__________
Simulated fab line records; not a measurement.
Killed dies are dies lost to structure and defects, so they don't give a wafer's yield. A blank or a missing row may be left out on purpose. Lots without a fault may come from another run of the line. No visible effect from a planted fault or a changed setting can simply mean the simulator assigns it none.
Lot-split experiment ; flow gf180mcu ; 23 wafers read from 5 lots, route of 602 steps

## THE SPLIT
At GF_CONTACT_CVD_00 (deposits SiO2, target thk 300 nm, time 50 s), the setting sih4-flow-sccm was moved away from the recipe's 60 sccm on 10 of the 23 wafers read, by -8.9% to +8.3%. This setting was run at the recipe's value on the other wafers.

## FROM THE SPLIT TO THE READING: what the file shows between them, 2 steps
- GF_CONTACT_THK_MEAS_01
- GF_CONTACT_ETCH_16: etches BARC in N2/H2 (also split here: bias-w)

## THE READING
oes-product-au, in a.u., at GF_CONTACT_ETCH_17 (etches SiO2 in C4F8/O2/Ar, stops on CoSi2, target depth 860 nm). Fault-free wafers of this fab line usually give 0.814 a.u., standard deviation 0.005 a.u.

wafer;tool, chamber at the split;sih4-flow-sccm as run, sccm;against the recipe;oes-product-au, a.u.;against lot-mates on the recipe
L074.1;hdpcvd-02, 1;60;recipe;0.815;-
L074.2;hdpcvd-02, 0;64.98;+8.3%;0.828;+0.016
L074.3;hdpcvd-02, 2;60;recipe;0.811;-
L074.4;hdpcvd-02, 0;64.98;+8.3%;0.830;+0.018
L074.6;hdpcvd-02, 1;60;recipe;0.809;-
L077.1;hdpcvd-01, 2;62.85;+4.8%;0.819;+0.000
__________

Copy out every entry exactly.

Simulated fab line records; not a measurement.
Killed dies are dies lost to structure and defects, so they don't give a wafer's yield. A blank or a missing row may be left out on purpose. Lots without a fault may come from another run of the line. No visible effect from a planted fault or a changed setting can simply mean the simulator assigns it none.
Lot-split experiment ; flow gf180mcu ; 23 wafers read from 5 lots, route of 602 steps

## THE SPLIT
At GF_CONTACT_CVD_00 (deposits SiO2, target thk 300 nm, time 50 s), the setting sih4-flow-sccm was moved away from the recipe's 60 sccm on 10 of the 23 wafers read, by -8.9% to +8.3%. This setting was run at the recipe's value on the other wafers.

## FROM THE SPLIT TO THE READING: what the file shows between them, 2 steps
- GF_CONTACT_THK_MEAS_01
- GF_CONTACT_ETCH_16: etches BARC in N2/H2 (also split here: bias-w)

## THE READING
oes-product-au, in a.u., at GF_CONTACT_ETCH_17 (etches SiO2 in C4F8/O2/Ar, stops on CoSi2, target depth 860 nm). Fault-free wafers of this fab line usually give 0.814 a.u., standard deviation 0.005 a.u.

wafer;tool, chamber at the split;sih4-flow-sccm as run, sccm;against the recipe;oes-product-au, a.u.;against lot-mates on the recipe
L074.1;hdpcvd-02, 1;60;recipe;0.815;-
L074.2;hdpcvd-02, 0;64.98;+8.3%;0.828;+0.016
L074.3;hdpcvd-02, 2;60;recipe;0.811;-
L074.4;hdpcvd-02, 0;64.98;+8.3%;0.830;+0.018
L074.6;hdpcvd-02, 1;60;recipe;0.809;-
L077.1;hdpcvd-01, 2;62.85;+4.8%;0.819;+0.000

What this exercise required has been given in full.